++++ Entries shown

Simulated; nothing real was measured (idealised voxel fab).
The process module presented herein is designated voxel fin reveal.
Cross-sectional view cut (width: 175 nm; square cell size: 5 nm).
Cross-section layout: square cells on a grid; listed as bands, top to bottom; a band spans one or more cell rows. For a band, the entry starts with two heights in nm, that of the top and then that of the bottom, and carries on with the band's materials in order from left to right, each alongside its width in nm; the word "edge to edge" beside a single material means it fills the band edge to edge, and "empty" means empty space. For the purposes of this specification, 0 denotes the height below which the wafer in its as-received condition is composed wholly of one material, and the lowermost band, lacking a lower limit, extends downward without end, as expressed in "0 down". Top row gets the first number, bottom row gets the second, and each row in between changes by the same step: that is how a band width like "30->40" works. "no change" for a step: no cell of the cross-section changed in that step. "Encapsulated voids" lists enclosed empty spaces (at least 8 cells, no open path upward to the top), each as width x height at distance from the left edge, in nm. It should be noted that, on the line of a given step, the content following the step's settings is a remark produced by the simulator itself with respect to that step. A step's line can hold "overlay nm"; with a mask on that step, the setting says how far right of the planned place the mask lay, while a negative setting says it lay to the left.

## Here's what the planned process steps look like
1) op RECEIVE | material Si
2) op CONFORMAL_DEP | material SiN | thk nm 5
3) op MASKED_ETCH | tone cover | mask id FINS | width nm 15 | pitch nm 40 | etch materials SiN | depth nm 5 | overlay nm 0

++++++++

## Action item:
The line with "Cross-sectional view cut" is the last to include; transcribe exactly every line from the top of the material above down to it.

## Solution:
Simulated; nothing real was measured (idealised voxel fab).
The process module presented herein is designated voxel fin reveal.
Cross-sectional view cut (width: 175 nm; square cell size: 5 nm).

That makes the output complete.